Below is a listing. Output every line of it exactly.

*EXTRACTED INFORMATION*
※

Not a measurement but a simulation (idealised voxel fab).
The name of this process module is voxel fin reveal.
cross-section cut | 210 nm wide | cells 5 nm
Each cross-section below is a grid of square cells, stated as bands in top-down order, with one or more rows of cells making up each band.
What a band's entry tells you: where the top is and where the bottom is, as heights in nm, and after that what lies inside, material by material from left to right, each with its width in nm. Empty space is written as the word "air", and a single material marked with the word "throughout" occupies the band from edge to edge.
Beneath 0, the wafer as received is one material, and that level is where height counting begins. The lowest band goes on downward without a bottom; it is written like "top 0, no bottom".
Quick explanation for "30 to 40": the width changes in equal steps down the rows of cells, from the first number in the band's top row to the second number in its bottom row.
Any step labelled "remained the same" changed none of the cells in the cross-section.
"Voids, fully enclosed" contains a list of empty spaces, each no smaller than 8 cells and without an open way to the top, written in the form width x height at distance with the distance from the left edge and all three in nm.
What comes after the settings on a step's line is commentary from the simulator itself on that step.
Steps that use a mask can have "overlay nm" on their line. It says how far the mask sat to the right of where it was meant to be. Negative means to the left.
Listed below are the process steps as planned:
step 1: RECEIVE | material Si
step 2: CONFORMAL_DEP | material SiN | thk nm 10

※

*YOUR RESPONSE*
Not a measurement but a simulation (idealised voxel fab).
The name of this process module is voxel fin reveal.
cross-section cut | 210 nm wide | cells 5 nm
Each cross-section below is a grid of square cells, stated as bands in top-down order, with one or more rows of cells making up each band.
What a band's entry tells you: where the top is and where the bottom is, as heights in nm, and after that what lies inside, material by material from left to right, each with its width in nm. Empty space is written as the word "air", and a single material marked with the word "throughout" occupies the band from edge to edge.
Beneath 0, the wafer as received is one material, and that level is where height counting begins. The lowest band goes on downward without a bottom; it is written like "top 0, no bottom".
Quick explanation for "30 to 40": the width changes in equal steps down the rows of cells, from the first number in the band's top row to the second number in its bottom row.
Any step labelled "remained the same" changed none of the cells in the cross-section.
"Voids, fully enclosed" contains a list of empty spaces, each no smaller than 8 cells and without an open way to the top, written in the form width x height at distance with the distance from the left edge and all three in nm.
What comes after the settings on a step's line is commentary from the simulator itself on that step.
Steps that use a mask can have "overlay nm" on their line. It says how far the mask sat to the right of where it was meant to be. Negative means to the left.
Listed below are the process steps as planned:
step 1: RECEIVE | material Si
step 2: CONFORMAL_DEP | material SiN | thk nm 10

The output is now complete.